→ Recorded information
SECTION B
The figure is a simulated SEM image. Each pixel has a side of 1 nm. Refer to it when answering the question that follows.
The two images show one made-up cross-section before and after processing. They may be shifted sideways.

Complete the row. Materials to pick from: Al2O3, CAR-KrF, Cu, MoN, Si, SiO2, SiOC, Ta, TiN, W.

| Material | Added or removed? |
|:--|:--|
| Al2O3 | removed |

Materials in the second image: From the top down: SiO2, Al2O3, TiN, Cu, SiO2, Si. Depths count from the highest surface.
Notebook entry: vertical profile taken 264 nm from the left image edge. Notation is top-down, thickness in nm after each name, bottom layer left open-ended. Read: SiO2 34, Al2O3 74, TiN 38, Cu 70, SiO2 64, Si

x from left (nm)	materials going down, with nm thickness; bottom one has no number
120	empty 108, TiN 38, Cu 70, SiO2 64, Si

→ Work instruction
Exactly and without omission, set down every entry.

→ Exercise result
SECTION B
The figure is a simulated SEM image. Each pixel has a side of 1 nm. Refer to it when answering the question that follows.
The two images show one made-up cross-section before and after processing. They may be shifted sideways.

Complete the row. Materials to pick from: Al2O3, CAR-KrF, Cu, MoN, Si, SiO2, SiOC, Ta, TiN, W.

| Material | Added or removed? |
|:--|:--|
| Al2O3 | removed |

Materials in the second image: From the top down: SiO2, Al2O3, TiN, Cu, SiO2, Si. Depths count from the highest surface.
Notebook entry: vertical profile taken 264 nm from the left image edge. Notation is top-down, thickness in nm after each name, bottom layer left open-ended. Read: SiO2 34, Al2O3 74, TiN 38, Cu 70, SiO2 64, Si

x from left (nm)	materials going down, with nm thickness; bottom one has no number
120	empty 108, TiN 38, Cu 70, SiO2 64, Si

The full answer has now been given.